> Work item: Repeat each line of the data exactly as written.

> Recorded information:
☆ ☆ ☆ ☆ ☆
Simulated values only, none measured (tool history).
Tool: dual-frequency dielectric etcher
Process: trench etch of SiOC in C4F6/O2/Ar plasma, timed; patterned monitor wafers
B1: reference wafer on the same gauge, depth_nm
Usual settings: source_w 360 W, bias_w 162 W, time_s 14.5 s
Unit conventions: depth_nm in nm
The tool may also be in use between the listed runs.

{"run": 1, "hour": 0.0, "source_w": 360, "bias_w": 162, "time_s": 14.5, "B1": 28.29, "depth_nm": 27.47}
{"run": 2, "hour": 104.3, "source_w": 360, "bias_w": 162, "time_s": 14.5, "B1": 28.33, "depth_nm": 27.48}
☆ ☆ ☆ ☆ ☆

> Task response:
Simulated values only, none measured (tool history).
Tool: dual-frequency dielectric etcher
Process: trench etch of SiOC in C4F6/O2/Ar plasma, timed; patterned monitor wafers
B1: reference wafer on the same gauge, depth_nm
Usual settings: source_w 360 W, bias_w 162 W, time_s 14.5 s
Unit conventions: depth_nm in nm
The tool may also be in use between the listed runs.

{"run": 1, "hour": 0.0, "source_w": 360, "bias_w": 162, "time_s": 14.5, "B1": 28.29, "depth_nm": 27.47}
{"run": 2, "hour": 104.3, "source_w": 360, "bias_w": 162, "time_s": 14.5, "B1": 28.33, "depth_nm": 27.48}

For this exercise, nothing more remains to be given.